--- Assignment ---
Set the data down again, exactly as it appears below.

——

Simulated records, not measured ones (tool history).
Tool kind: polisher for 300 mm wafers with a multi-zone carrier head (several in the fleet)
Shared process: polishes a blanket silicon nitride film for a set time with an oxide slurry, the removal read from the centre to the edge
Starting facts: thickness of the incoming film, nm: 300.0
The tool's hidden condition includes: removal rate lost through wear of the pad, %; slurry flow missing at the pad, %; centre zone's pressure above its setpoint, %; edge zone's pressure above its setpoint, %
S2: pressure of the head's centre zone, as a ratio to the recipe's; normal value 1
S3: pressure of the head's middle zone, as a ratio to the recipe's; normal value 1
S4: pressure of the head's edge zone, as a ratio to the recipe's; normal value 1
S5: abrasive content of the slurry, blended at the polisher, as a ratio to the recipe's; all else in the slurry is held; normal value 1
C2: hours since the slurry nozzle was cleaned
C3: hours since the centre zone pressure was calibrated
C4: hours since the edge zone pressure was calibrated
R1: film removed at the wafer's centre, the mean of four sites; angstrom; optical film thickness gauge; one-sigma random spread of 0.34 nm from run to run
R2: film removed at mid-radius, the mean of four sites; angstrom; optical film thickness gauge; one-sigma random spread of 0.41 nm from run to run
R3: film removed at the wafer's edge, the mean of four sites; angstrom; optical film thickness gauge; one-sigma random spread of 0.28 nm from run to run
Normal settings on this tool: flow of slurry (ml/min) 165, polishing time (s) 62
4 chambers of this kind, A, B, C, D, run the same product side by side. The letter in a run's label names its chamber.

——

--- Response box ---
Simulated records, not measured ones (tool history).
Tool kind: polisher for 300 mm wafers with a multi-zone carrier head (several in the fleet)
Shared process: polishes a blanket silicon nitride film for a set time with an oxide slurry, the removal read from the centre to the edge
Starting facts: thickness of the incoming film, nm: 300.0
The tool's hidden condition includes: removal rate lost through wear of the pad, %; slurry flow missing at the pad, %; centre zone's pressure above its setpoint, %; edge zone's pressure above its setpoint, %
S2: pressure of the head's centre zone, as a ratio to the recipe's; normal value 1
S3: pressure of the head's middle zone, as a ratio to the recipe's; normal value 1
S4: pressure of the head's edge zone, as a ratio to the recipe's; normal value 1
S5: abrasive content of the slurry, blended at the polisher, as a ratio to the recipe's; all else in the slurry is held; normal value 1
C2: hours since the slurry nozzle was cleaned
C3: hours since the centre zone pressure was calibrated
C4: hours since the edge zone pressure was calibrated
R1: film removed at the wafer's centre, the mean of four sites; angstrom; optical film thickness gauge; one-sigma random spread of 0.34 nm from run to run
R2: film removed at mid-radius, the mean of four sites; angstrom; optical film thickness gauge; one-sigma random spread of 0.41 nm from run to run
R3: film removed at the wafer's edge, the mean of four sites; angstrom; optical film thickness gauge; one-sigma random spread of 0.28 nm from run to run
Normal settings on this tool: flow of slurry (ml/min) 165, polishing time (s) 62
4 chambers of this kind, A, B, C, D, run the same product side by side. The letter in a run's label names its chamber.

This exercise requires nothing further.